- **ACTION ITEM**:
Print, exactly as they appear in the listing below, the lines from the line with "46.0 43.8 44.8" to the line with "44.7 45.5 45.8", with both end lines kept.

### EXCERPTED DATA
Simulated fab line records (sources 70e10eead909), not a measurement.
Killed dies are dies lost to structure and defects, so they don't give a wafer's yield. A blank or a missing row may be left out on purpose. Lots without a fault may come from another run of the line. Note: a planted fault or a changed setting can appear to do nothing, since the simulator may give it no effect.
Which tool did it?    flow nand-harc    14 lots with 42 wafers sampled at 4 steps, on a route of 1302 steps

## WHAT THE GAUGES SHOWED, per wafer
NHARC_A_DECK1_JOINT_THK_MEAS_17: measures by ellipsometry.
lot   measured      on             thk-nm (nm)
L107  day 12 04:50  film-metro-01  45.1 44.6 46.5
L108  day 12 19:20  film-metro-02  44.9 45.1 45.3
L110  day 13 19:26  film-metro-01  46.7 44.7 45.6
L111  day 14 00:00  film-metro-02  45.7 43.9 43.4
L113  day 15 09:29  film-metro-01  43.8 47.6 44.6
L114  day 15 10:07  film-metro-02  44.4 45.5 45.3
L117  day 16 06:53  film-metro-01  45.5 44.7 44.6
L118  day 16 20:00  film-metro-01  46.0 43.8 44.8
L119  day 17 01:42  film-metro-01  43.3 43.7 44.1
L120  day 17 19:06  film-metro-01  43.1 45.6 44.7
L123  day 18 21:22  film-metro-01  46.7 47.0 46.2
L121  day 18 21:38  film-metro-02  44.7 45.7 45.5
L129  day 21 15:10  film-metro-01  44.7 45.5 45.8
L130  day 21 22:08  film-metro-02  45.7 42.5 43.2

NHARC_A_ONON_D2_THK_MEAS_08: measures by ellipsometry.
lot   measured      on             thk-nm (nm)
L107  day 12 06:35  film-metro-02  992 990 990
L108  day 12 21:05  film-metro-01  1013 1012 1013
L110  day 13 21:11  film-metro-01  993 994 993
######

- **WRITTEN ANSWER**:
L118  day 16 20:00  film-metro-01  46.0 43.8 44.8
L119  day 17 01:42  film-metro-01  43.3 43.7 44.1
L120  day 17 19:06  film-metro-01  43.1 45.6 44.7
L123  day 18 21:22  film-metro-01  46.7 47.0 46.2
L121  day 18 21:38  film-metro-02  44.7 45.7 45.5
L129  day 21 15:10  film-metro-01  44.7 45.5 45.8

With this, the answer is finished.